○ ○ ○ ○ ○

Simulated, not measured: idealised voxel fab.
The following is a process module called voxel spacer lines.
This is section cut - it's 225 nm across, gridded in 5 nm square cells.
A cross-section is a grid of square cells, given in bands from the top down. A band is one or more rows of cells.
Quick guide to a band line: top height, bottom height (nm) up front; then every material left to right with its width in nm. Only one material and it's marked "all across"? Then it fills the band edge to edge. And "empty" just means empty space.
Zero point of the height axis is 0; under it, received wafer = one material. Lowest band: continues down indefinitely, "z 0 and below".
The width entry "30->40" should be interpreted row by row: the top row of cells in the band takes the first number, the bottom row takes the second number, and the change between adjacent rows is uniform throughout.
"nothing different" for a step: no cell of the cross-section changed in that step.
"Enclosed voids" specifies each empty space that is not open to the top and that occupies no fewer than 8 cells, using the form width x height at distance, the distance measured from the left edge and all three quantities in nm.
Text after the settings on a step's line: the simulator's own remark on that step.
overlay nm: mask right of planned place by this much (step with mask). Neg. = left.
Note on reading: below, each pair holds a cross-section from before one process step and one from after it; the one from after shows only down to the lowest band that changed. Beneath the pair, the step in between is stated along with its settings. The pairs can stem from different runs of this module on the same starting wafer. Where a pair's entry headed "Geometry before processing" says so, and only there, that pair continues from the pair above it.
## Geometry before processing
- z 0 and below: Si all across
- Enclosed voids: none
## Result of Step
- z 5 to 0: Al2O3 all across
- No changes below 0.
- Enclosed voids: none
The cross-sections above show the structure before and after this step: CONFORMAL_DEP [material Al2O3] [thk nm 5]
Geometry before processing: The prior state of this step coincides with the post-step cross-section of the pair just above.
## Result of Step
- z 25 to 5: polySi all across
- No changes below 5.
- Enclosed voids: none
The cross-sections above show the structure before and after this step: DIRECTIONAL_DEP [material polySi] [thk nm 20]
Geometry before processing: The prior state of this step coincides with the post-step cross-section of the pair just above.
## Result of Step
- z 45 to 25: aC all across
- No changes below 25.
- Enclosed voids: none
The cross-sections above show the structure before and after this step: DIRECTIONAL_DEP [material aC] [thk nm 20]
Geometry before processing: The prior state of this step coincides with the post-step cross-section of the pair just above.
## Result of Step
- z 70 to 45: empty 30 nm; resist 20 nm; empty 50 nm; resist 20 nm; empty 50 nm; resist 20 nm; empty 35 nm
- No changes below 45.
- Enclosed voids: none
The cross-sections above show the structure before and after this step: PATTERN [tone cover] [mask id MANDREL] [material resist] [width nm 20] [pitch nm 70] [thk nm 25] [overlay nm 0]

○ ○ ○ ○ ○

Look back at the entries above and repeat, unchanged, every line from the line holding "Quick guide to" through the line holding "in that step.".

Quick guide to a band line: top height, bottom height (nm) up front; then every material left to right with its width in nm. Only one material and it's marked "all across"? Then it fills the band edge to edge. And "empty" just means empty space.
Zero point of the height axis is 0; under it, received wafer = one material. Lowest band: continues down indefinitely, "z 0 and below".
The width entry "30->40" should be interpreted row by row: the top row of cells in the band takes the first number, the bottom row takes the second number, and the change between adjacent rows is uniform throughout.
"nothing different" for a step: no cell of the cross-section changed in that step.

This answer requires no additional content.